[Opening Data section]

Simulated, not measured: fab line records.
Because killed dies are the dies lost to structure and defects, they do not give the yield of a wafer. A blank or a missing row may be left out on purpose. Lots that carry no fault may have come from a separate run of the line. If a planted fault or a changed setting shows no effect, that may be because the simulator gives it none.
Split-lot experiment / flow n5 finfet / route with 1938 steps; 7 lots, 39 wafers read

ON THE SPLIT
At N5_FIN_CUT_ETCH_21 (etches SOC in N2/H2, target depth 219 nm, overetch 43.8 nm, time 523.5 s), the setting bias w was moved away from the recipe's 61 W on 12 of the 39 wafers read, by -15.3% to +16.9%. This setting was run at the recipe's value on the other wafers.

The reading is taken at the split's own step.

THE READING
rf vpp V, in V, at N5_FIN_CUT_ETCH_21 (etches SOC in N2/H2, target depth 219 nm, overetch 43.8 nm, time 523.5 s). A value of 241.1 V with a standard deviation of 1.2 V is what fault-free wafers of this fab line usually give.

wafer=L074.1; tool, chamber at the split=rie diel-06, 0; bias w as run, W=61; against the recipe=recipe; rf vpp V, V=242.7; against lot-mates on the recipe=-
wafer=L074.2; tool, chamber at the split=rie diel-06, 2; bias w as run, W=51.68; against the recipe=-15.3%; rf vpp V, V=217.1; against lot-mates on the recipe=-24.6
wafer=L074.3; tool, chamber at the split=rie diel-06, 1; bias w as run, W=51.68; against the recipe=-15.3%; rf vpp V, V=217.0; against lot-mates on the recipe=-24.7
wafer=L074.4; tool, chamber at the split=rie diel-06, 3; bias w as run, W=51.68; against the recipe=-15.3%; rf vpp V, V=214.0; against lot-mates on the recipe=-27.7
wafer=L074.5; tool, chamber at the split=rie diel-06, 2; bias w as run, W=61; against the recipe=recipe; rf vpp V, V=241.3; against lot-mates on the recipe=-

[Closing Data section]

Exercise: Your reply should hold only the lines from the first line of the records through the one with "wafer=L074.4; tool, chamber", reproduced word for word.

Your response:
Simulated, not measured: fab line records.
Because killed dies are the dies lost to structure and defects, they do not give the yield of a wafer. A blank or a missing row may be left out on purpose. Lots that carry no fault may have come from a separate run of the line. If a planted fault or a changed setting shows no effect, that may be because the simulator gives it none.
Split-lot experiment / flow n5 finfet / route with 1938 steps; 7 lots, 39 wafers read

ON THE SPLIT
At N5_FIN_CUT_ETCH_21 (etches SOC in N2/H2, target depth 219 nm, overetch 43.8 nm, time 523.5 s), the setting bias w was moved away from the recipe's 61 W on 12 of the 39 wafers read, by -15.3% to +16.9%. This setting was run at the recipe's value on the other wafers.

The reading is taken at the split's own step.

THE READING
rf vpp V, in V, at N5_FIN_CUT_ETCH_21 (etches SOC in N2/H2, target depth 219 nm, overetch 43.8 nm, time 523.5 s). A value of 241.1 V with a standard deviation of 1.2 V is what fault-free wafers of this fab line usually give.

wafer=L074.1; tool, chamber at the split=rie diel-06, 0; bias w as run, W=61; against the recipe=recipe; rf vpp V, V=242.7; against lot-mates on the recipe=-
wafer=L074.2; tool, chamber at the split=rie diel-06, 2; bias w as run, W=51.68; against the recipe=-15.3%; rf vpp V, V=217.1; against lot-mates on the recipe=-24.6
wafer=L074.3; tool, chamber at the split=rie diel-06, 1; bias w as run, W=51.68; against the recipe=-15.3%; rf vpp V, V=217.0; against lot-mates on the recipe=-24.7
wafer=L074.4; tool, chamber at the split=rie diel-06, 3; bias w as run, W=51.68; against the recipe=-15.3%; rf vpp V, V=214.0; against lot-mates on the recipe=-27.7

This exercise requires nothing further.